Work instruction
Transcribe all of the entries, matching each one exactly.

Given entries
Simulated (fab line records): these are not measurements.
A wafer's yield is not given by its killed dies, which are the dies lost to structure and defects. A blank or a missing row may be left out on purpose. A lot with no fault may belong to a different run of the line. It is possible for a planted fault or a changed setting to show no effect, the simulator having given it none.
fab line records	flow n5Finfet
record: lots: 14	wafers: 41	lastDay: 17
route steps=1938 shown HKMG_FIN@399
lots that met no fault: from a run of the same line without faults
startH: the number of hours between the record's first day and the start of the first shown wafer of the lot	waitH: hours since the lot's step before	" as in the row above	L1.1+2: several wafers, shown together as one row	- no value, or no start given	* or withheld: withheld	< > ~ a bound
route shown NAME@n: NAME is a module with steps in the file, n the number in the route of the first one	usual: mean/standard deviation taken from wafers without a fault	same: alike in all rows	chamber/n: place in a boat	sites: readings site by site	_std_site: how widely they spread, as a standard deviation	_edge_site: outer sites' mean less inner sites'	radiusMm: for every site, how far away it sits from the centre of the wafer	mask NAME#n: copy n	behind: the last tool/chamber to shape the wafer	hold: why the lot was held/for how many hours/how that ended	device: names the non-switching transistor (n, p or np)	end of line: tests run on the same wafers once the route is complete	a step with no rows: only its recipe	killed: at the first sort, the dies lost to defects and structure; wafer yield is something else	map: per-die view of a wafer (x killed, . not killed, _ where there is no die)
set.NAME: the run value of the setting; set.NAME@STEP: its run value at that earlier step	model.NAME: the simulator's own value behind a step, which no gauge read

Response
Simulated (fab line records): these are not measurements.
A wafer's yield is not given by its killed dies, which are the dies lost to structure and defects. A blank or a missing row may be left out on purpose. A lot with no fault may belong to a different run of the line. It is possible for a planted fault or a changed setting to show no effect, the simulator having given it none.
fab line records	flow n5Finfet
record: lots: 14	wafers: 41	lastDay: 17
route steps=1938 shown HKMG_FIN@399
lots that met no fault: from a run of the same line without faults
startH: the number of hours between the record's first day and the start of the first shown wafer of the lot	waitH: hours since the lot's step before	" as in the row above	L1.1+2: several wafers, shown together as one row	- no value, or no start given	* or withheld: withheld	< > ~ a bound
route shown NAME@n: NAME is a module with steps in the file, n the number in the route of the first one	usual: mean/standard deviation taken from wafers without a fault	same: alike in all rows	chamber/n: place in a boat	sites: readings site by site	_std_site: how widely they spread, as a standard deviation	_edge_site: outer sites' mean less inner sites'	radiusMm: for every site, how far away it sits from the centre of the wafer	mask NAME#n: copy n	behind: the last tool/chamber to shape the wafer	hold: why the lot was held/for how many hours/how that ended	device: names the non-switching transistor (n, p or np)	end of line: tests run on the same wafers once the route is complete	a step with no rows: only its recipe	killed: at the first sort, the dies lost to defects and structure; wafer yield is something else	map: per-die view of a wafer (x killed, . not killed, _ where there is no die)
set.NAME: the run value of the setting; set.NAME@STEP: its run value at that earlier step	model.NAME: the simulator's own value behind a step, which no gauge read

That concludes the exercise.